Task item
Lines from the first one down to the one containing "Candidate: I'd say" in the data below are the only ones needed; please return them exactly, both ends included.

Provided material
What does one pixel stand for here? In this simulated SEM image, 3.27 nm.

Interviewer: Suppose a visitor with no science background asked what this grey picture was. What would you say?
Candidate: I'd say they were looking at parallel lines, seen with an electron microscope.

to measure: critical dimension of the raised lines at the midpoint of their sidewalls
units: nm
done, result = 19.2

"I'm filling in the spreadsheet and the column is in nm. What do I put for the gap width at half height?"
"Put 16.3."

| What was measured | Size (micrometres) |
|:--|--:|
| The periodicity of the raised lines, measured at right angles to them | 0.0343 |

Solution
What does one pixel stand for here? In this simulated SEM image, 3.27 nm.

Interviewer: Suppose a visitor with no science background asked what this grey picture was. What would you say?
Candidate: I'd say they were looking at parallel lines, seen with an electron microscope.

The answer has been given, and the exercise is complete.